---- Data section

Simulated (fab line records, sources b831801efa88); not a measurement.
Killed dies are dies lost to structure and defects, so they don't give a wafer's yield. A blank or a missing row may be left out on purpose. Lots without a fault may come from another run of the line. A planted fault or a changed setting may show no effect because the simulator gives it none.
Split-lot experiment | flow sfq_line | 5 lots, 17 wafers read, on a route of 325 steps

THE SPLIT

--------

### Work task
Would you please write out the entries again exactly?

### Solution
Simulated (fab line records, sources b831801efa88); not a measurement.
Killed dies are dies lost to structure and defects, so they don't give a wafer's yield. A blank or a missing row may be left out on purpose. Lots without a fault may come from another run of the line. A planted fault or a changed setting may show no effect because the simulator gives it none.
Split-lot experiment | flow sfq_line | 5 lots, 17 wafers read, on a route of 325 steps

THE SPLIT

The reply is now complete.